**SUPPLIED ENTRIES:**
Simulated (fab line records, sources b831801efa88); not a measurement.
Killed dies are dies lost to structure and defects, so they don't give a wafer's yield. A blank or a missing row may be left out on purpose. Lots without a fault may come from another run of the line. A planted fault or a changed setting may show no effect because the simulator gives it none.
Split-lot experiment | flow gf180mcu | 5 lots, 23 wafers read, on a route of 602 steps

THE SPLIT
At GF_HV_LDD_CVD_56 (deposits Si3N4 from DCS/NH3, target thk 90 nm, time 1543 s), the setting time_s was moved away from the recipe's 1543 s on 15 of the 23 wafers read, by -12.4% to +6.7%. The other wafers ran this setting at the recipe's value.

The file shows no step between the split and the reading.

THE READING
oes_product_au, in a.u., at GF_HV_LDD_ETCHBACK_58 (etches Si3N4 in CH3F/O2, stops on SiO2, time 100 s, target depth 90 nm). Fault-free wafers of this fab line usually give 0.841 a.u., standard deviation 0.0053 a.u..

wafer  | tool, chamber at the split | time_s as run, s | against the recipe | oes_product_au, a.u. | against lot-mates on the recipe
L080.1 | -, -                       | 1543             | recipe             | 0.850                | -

**WORK ORDER:**
Would you please repeat exactly the lines above, starting at the line with "At GF_HV_LDD_CVD_56 (deposits" and stopping at the line with "on the recipe", both included?

**EXERCISE OUTPUT:**
At GF_HV_LDD_CVD_56 (deposits Si3N4 from DCS/NH3, target thk 90 nm, time 1543 s), the setting time_s was moved away from the recipe's 1543 s on 15 of the 23 wafers read, by -12.4% to +6.7%. The other wafers ran this setting at the recipe's value.

The file shows no step between the split and the reading.

THE READING
oes_product_au, in a.u., at GF_HV_LDD_ETCHBACK_58 (etches Si3N4 in CH3F/O2, stops on SiO2, time 100 s, target depth 90 nm). Fault-free wafers of this fab line usually give 0.841 a.u., standard deviation 0.0053 a.u..

wafer  | tool, chamber at the split | time_s as run, s | against the recipe | oes_product_au, a.u. | against lot-mates on the recipe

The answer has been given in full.